(Requirement) Return the lines of the data below exactly. Start at the first and end with the line containing "the authors' place".

(Record excerpts)
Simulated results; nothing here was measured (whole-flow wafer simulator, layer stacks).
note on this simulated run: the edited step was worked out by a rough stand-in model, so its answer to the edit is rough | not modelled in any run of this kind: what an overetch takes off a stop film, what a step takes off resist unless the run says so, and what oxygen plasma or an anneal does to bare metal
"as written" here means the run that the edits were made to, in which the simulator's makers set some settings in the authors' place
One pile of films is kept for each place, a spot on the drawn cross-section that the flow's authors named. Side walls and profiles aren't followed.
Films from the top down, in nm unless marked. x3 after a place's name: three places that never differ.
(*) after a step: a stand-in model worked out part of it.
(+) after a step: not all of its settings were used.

(Task answer)
Simulated results; nothing here was measured (whole-flow wafer simulator, layer stacks).
note on this simulated run: the edited step was worked out by a rough stand-in model, so its answer to the edit is rough | not modelled in any run of this kind: what an overetch takes off a stop film, what a step takes off resist unless the run says so, and what oxygen plasma or an anneal does to bare metal
"as written" here means the run that the edits were made to, in which the simulator's makers set some settings in the authors' place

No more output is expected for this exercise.